======== GIVEN INFORMATION ========

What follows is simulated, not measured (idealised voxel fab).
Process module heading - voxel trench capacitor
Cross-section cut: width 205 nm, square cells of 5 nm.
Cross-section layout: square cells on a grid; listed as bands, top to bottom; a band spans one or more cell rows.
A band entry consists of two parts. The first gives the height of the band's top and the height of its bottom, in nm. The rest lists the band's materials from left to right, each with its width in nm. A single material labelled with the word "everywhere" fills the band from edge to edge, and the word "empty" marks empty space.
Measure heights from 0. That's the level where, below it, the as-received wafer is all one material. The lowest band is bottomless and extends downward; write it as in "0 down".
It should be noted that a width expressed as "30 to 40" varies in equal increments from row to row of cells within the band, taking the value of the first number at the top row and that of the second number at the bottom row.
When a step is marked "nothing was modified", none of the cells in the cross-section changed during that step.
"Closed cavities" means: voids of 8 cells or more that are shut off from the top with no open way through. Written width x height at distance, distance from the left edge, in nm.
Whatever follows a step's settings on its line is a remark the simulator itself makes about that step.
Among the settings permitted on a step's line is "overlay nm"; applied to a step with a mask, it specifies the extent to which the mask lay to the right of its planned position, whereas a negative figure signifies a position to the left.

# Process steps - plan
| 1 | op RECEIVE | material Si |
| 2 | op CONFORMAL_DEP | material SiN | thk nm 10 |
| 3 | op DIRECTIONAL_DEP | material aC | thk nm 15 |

========

* EXERCISE *
Extract the first line above and each line after it up to and including the one with "Measure heights from", please, exactly and with nothing else.

* ANSWER SECTION *
What follows is simulated, not measured (idealised voxel fab).
Process module heading - voxel trench capacitor
Cross-section cut: width 205 nm, square cells of 5 nm.
Cross-section layout: square cells on a grid; listed as bands, top to bottom; a band spans one or more cell rows.
A band entry consists of two parts. The first gives the height of the band's top and the height of its bottom, in nm. The rest lists the band's materials from left to right, each with its width in nm. A single material labelled with the word "everywhere" fills the band from edge to edge, and the word "empty" marks empty space.
Measure heights from 0. That's the level where, below it, the as-received wafer is all one material. The lowest band is bottomless and extends downward; write it as in "0 down".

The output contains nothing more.